**Action item:** Beginning with the first line below, please repeat the material exactly, ending with the line that includes "result = parallel lines".

*** Block opens ***

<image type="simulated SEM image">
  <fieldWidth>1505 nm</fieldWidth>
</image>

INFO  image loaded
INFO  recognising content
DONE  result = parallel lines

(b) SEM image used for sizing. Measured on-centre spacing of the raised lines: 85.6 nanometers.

*** Block closes ***

**Task result:**
<image type="simulated SEM image">
  <fieldWidth>1505 nm</fieldWidth>
</image>

INFO  image loaded
INFO  recognising content
DONE  result = parallel lines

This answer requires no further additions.